┌────────
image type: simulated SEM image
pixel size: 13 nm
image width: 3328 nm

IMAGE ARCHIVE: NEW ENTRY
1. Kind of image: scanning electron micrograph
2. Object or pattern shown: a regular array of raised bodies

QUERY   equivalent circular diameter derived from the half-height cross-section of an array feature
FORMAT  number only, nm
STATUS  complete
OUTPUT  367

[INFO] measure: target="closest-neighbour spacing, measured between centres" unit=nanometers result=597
└────────

## Requirement
In the entries above, one line contains "pixel size: 13 nm" and another contains "an array feature". Reproduce exactly those two lines and the lines between them, nothing else.

## Task output
pixel size: 13 nm
image width: 3328 nm

IMAGE ARCHIVE: NEW ENTRY
1. Kind of image: scanning electron micrograph
2. Object or pattern shown: a regular array of raised bodies

QUERY   equivalent circular diameter derived from the half-height cross-section of an array feature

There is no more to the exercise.